# [ACTIVITY]
Copying each record below exactly is the whole task.

Top of DATA UNDER STUDY
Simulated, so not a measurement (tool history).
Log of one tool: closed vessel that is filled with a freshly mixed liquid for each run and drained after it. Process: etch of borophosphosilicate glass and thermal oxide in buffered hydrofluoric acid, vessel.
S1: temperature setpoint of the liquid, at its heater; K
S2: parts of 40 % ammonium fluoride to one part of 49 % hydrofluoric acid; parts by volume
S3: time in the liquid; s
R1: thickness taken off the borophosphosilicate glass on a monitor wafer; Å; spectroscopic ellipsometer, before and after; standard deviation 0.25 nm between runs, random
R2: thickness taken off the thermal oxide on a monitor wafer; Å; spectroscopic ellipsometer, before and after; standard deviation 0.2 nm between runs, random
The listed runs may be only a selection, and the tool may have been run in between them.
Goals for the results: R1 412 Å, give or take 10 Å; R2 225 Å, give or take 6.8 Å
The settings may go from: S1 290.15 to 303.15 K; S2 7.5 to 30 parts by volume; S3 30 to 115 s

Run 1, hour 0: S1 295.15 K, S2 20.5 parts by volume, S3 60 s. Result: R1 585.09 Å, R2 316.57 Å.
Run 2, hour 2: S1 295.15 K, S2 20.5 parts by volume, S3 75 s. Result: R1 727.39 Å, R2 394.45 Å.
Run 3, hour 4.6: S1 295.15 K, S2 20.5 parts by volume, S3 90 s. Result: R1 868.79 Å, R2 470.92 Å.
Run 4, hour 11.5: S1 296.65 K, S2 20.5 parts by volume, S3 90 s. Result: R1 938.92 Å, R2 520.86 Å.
Bottom of DATA UNDER STUDY

# [YOUR RESPONSE]
Simulated, so not a measurement (tool history).
Log of one tool: closed vessel that is filled with a freshly mixed liquid for each run and drained after it. Process: etch of borophosphosilicate glass and thermal oxide in buffered hydrofluoric acid, vessel.
S1: temperature setpoint of the liquid, at its heater; K
S2: parts of 40 % ammonium fluoride to one part of 49 % hydrofluoric acid; parts by volume
S3: time in the liquid; s
R1: thickness taken off the borophosphosilicate glass on a monitor wafer; Å; spectroscopic ellipsometer, before and after; standard deviation 0.25 nm between runs, random
R2: thickness taken off the thermal oxide on a monitor wafer; Å; spectroscopic ellipsometer, before and after; standard deviation 0.2 nm between runs, random
The listed runs may be only a selection, and the tool may have been run in between them.
Goals for the results: R1 412 Å, give or take 10 Å; R2 225 Å, give or take 6.8 Å
The settings may go from: S1 290.15 to 303.15 K; S2 7.5 to 30 parts by volume; S3 30 to 115 s

Run 1, hour 0: S1 295.15 K, S2 20.5 parts by volume, S3 60 s. Result: R1 585.09 Å, R2 316.57 Å.
Run 2, hour 2: S1 295.15 K, S2 20.5 parts by volume, S3 75 s. Result: R1 727.39 Å, R2 394.45 Å.
Run 3, hour 4.6: S1 295.15 K, S2 20.5 parts by volume, S3 90 s. Result: R1 868.79 Å, R2 470.92 Å.
Run 4, hour 11.5: S1 296.65 K, S2 20.5 parts by volume, S3 90 s. Result: R1 938.92 Å, R2 520.86 Å.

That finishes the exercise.